#### WORK TASK:
All lines from the first one in the listing below to the one holding "Pictured: cross-section cut, 170", inclusive, are to be copied exactly.

******

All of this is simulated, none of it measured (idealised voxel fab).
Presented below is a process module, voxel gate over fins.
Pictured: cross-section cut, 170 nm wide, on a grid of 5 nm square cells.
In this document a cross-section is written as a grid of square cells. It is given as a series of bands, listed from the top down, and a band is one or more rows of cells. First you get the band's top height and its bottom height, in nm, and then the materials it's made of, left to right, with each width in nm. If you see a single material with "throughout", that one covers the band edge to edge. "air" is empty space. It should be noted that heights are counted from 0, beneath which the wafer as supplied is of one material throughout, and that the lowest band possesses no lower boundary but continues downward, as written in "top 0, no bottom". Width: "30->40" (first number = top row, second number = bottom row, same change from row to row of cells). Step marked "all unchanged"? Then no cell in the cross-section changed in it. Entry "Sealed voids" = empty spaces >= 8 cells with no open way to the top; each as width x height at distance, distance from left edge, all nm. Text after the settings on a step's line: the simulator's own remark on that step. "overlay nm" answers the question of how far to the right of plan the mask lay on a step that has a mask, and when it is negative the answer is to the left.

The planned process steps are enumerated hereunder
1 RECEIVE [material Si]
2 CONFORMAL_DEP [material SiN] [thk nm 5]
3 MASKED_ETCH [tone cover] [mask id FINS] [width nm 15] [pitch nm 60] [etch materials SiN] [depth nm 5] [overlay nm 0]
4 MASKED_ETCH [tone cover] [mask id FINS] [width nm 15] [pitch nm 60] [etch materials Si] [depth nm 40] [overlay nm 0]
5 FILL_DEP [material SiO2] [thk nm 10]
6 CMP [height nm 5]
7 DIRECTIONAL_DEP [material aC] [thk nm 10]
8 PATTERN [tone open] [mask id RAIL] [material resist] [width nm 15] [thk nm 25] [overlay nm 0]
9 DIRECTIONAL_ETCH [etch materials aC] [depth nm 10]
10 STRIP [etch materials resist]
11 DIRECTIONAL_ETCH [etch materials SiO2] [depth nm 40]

******

#### RESPONSE AREA:
All of this is simulated, none of it measured (idealised voxel fab).
Presented below is a process module, voxel gate over fins.
Pictured: cross-section cut, 170 nm wide, on a grid of 5 nm square cells.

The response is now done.